### [REQUIREMENT]
Only the lines from the first line of the records through the line containing "Killed dies are" belong in the answer. Copy them exactly.

### [EXCERPTED RECORDS]
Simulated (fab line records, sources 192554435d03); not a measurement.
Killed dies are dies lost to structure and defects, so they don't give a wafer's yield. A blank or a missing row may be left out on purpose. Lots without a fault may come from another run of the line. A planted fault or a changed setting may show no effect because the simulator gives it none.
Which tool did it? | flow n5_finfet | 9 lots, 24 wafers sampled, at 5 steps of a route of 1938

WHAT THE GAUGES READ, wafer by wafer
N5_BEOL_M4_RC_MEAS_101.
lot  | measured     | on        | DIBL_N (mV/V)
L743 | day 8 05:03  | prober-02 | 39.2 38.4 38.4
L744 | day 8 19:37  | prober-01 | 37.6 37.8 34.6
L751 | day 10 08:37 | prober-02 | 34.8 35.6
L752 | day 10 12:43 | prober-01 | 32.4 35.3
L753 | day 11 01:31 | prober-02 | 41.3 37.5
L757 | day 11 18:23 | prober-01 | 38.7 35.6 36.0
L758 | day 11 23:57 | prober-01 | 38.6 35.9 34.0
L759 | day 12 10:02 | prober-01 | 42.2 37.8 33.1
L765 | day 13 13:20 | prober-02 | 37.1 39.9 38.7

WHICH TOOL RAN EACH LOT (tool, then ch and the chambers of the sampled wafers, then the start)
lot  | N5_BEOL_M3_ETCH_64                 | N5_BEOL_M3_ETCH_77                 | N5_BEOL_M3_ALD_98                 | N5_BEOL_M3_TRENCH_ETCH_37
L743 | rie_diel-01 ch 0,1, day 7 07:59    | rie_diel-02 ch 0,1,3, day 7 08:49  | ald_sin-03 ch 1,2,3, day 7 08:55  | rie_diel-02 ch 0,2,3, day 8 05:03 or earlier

### [WRITTEN ANSWER]
Simulated (fab line records, sources 192554435d03); not a measurement.
Killed dies are dies lost to structure and defects, so they don't give a wafer's yield. A blank or a missing row may be left out on purpose. Lots without a fault may come from another run of the line. A planted fault or a changed setting may show no effect because the simulator gives it none.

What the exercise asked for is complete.